▶ _Task item_: In your reply, reproduce the lines from the first one below to the line containing "S3: time in", inclusive, exactly as they stand.

[[ Dataset content open ]]

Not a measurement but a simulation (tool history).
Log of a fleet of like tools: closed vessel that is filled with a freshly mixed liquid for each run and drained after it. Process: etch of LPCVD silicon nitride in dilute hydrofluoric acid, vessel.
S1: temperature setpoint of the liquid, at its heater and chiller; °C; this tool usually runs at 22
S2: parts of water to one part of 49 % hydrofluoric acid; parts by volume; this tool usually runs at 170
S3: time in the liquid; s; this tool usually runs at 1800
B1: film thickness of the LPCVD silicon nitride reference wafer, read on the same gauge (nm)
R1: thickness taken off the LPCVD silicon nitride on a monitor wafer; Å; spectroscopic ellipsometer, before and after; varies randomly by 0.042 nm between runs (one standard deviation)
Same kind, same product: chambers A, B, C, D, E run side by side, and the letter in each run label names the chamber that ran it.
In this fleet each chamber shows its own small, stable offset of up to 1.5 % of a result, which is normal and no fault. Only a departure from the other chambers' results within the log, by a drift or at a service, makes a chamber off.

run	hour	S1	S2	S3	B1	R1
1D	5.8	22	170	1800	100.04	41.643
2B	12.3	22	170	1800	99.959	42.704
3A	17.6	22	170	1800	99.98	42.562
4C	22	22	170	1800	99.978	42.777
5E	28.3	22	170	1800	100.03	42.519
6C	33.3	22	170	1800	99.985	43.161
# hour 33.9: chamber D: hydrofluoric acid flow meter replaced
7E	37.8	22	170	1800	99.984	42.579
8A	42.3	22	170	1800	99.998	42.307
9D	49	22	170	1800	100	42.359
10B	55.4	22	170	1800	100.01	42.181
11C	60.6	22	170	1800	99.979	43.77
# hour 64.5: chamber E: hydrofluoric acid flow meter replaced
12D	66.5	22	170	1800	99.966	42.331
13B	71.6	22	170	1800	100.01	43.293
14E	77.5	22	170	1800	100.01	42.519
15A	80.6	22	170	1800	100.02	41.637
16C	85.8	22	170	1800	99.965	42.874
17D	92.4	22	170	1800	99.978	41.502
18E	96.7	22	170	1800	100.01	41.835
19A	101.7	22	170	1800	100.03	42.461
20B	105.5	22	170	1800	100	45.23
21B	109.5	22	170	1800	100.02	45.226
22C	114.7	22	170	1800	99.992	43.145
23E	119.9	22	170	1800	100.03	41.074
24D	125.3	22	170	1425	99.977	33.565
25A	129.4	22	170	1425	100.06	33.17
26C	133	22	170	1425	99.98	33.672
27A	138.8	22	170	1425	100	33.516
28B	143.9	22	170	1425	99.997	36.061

[[ Dataset content closed ]]

▶ _Answer section_:
Not a measurement but a simulation (tool history).
Log of a fleet of like tools: closed vessel that is filled with a freshly mixed liquid for each run and drained after it. Process: etch of LPCVD silicon nitride in dilute hydrofluoric acid, vessel.
S1: temperature setpoint of the liquid, at its heater and chiller; °C; this tool usually runs at 22
S2: parts of water to one part of 49 % hydrofluoric acid; parts by volume; this tool usually runs at 170
S3: time in the liquid; s; this tool usually runs at 1800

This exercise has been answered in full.